■ REQUIRED ACTION ■
Output every record below exactly.

_ _ _
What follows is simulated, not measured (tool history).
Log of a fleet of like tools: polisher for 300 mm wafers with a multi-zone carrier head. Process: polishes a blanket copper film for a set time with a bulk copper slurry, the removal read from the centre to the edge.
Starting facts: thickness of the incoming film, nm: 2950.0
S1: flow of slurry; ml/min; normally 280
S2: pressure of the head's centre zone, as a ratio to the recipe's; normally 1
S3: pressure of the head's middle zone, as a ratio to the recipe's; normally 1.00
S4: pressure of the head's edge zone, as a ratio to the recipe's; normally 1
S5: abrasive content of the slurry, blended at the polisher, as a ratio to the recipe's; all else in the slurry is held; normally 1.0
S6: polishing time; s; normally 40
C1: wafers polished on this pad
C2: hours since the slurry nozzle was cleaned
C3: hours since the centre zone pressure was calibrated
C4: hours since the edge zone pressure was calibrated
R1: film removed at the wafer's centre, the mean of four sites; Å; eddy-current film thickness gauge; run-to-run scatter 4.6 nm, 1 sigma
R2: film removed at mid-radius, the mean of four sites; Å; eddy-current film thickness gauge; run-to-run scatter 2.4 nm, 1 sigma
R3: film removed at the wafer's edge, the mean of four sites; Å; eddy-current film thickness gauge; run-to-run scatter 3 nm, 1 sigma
_ _ _

■ ANSWER SECTION ■
What follows is simulated, not measured (tool history).
Log of a fleet of like tools: polisher for 300 mm wafers with a multi-zone carrier head. Process: polishes a blanket copper film for a set time with a bulk copper slurry, the removal read from the centre to the edge.
Starting facts: thickness of the incoming film, nm: 2950.0
S1: flow of slurry; ml/min; normally 280
S2: pressure of the head's centre zone, as a ratio to the recipe's; normally 1
S3: pressure of the head's middle zone, as a ratio to the recipe's; normally 1.00
S4: pressure of the head's edge zone, as a ratio to the recipe's; normally 1
S5: abrasive content of the slurry, blended at the polisher, as a ratio to the recipe's; all else in the slurry is held; normally 1.0
S6: polishing time; s; normally 40
C1: wafers polished on this pad
C2: hours since the slurry nozzle was cleaned
C3: hours since the centre zone pressure was calibrated
C4: hours since the edge zone pressure was calibrated
R1: film removed at the wafer's centre, the mean of four sites; Å; eddy-current film thickness gauge; run-to-run scatter 4.6 nm, 1 sigma
R2: film removed at mid-radius, the mean of four sites; Å; eddy-current film thickness gauge; run-to-run scatter 2.4 nm, 1 sigma
R3: film removed at the wafer's edge, the mean of four sites; Å; eddy-current film thickness gauge; run-to-run scatter 3 nm, 1 sigma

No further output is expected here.